• ACTION ITEM: How do the lines below between the ones holding "15 down to 10" and "10 down to 5", inclusive, read? Give them again exactly, with no other lines.

** Opening DATA LISTING block **

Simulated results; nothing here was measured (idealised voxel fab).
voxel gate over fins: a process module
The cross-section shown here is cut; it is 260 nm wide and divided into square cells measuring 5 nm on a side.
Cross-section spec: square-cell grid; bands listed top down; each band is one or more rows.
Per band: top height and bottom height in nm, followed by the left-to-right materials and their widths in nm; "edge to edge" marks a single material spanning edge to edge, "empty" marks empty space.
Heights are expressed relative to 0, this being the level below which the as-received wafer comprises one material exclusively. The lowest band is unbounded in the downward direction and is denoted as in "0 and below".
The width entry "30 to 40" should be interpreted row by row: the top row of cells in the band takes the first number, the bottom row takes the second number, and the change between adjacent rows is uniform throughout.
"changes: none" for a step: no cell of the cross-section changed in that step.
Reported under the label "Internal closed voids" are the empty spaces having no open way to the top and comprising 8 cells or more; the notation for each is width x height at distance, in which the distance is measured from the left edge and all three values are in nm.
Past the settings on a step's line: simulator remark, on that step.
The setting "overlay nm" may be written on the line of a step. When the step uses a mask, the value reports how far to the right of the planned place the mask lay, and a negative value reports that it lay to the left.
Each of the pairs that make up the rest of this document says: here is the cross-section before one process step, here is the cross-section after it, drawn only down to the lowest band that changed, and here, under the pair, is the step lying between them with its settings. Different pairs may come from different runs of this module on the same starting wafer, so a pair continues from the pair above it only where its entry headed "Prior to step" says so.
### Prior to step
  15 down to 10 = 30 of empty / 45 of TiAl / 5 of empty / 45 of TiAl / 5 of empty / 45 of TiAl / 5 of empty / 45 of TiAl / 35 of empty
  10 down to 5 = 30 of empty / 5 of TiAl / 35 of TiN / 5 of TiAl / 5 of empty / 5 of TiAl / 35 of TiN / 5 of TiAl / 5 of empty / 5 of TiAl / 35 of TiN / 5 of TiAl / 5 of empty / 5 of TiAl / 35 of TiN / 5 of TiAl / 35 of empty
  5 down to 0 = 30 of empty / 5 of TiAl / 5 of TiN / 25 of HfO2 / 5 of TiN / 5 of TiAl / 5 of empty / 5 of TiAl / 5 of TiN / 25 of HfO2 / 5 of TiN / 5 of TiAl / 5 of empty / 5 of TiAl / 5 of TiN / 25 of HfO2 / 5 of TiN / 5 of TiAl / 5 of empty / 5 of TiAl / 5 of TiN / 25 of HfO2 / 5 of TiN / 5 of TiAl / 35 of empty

** Closing DATA LISTING block **

• EXPECTED ANSWER:
  15 down to 10 = 30 of empty / 45 of TiAl / 5 of empty / 45 of TiAl / 5 of empty / 45 of TiAl / 5 of empty / 45 of TiAl / 35 of empty
  10 down to 5 = 30 of empty / 5 of TiAl / 35 of TiN / 5 of TiAl / 5 of empty / 5 of TiAl / 35 of TiN / 5 of TiAl / 5 of empty / 5 of TiAl / 35 of TiN / 5 of TiAl / 5 of empty / 5 of TiAl / 35 of TiN / 5 of TiAl / 35 of empty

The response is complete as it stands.